The line containing "C1: hours of" marks the end: restate word for word every line from the first line of the entries below through that one.

+ + + + +

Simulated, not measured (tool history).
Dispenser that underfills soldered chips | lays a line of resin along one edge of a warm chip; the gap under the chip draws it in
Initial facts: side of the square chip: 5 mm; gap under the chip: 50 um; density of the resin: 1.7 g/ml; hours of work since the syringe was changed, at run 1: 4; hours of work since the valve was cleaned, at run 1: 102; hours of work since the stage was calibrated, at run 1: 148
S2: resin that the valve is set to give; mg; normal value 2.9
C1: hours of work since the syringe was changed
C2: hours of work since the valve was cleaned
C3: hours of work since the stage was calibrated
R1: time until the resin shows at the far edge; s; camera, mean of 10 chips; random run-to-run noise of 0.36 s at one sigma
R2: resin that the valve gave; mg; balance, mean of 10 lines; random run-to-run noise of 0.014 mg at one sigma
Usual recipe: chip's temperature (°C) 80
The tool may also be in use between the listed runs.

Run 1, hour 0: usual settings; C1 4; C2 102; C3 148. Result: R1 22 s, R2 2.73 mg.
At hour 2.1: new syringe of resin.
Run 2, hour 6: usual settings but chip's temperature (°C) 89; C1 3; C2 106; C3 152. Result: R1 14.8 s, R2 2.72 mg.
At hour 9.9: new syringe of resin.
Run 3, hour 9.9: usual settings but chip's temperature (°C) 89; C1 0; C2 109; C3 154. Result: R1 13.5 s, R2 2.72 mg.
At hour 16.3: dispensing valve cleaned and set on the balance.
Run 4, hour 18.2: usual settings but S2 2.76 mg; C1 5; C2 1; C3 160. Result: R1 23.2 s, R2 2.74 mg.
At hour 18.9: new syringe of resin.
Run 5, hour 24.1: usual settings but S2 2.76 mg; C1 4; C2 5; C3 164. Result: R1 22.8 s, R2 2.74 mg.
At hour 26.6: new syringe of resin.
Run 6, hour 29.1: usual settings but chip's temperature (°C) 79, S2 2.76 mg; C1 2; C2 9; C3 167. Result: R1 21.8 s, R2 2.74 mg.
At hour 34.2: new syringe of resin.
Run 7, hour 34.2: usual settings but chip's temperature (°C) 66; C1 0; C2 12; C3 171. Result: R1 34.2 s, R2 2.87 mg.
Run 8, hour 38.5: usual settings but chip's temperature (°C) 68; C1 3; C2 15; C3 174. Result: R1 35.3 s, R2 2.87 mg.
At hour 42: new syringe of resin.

+ + + + +

EXERCISE OUTPUT:
Simulated, not measured (tool history).
Dispenser that underfills soldered chips | lays a line of resin along one edge of a warm chip; the gap under the chip draws it in
Initial facts: side of the square chip: 5 mm; gap under the chip: 50 um; density of the resin: 1.7 g/ml; hours of work since the syringe was changed, at run 1: 4; hours of work since the valve was cleaned, at run 1: 102; hours of work since the stage was calibrated, at run 1: 148
S2: resin that the valve is set to give; mg; normal value 2.9
C1: hours of work since the syringe was changed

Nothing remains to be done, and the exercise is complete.